## Work request
What you return must be every line from the beginning of the data through the line holding "Shown is cross-section", unchanged.

## Supplied data

Start of Block

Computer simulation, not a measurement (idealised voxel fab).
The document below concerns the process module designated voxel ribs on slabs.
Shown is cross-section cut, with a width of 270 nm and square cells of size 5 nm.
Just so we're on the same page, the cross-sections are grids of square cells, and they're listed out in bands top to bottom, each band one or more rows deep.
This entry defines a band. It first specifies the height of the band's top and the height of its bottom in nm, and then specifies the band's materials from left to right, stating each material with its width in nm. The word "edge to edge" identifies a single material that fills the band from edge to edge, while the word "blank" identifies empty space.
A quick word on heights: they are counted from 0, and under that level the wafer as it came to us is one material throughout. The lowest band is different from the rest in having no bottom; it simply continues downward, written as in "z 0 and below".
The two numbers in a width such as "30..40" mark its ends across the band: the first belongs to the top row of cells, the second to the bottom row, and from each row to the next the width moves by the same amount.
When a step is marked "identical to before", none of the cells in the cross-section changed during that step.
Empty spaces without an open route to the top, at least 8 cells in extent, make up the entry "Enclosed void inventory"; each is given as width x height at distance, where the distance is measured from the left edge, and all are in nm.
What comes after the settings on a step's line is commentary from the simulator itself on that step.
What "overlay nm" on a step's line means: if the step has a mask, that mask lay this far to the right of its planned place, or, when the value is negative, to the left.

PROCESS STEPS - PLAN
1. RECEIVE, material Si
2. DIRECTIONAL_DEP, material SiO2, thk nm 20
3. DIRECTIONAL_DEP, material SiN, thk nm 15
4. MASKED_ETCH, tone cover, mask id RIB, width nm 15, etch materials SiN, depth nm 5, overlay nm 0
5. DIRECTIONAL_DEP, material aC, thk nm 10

End of Block

## Written answer
Computer simulation, not a measurement (idealised voxel fab).
The document below concerns the process module designated voxel ribs on slabs.
Shown is cross-section cut, with a width of 270 nm and square cells of size 5 nm.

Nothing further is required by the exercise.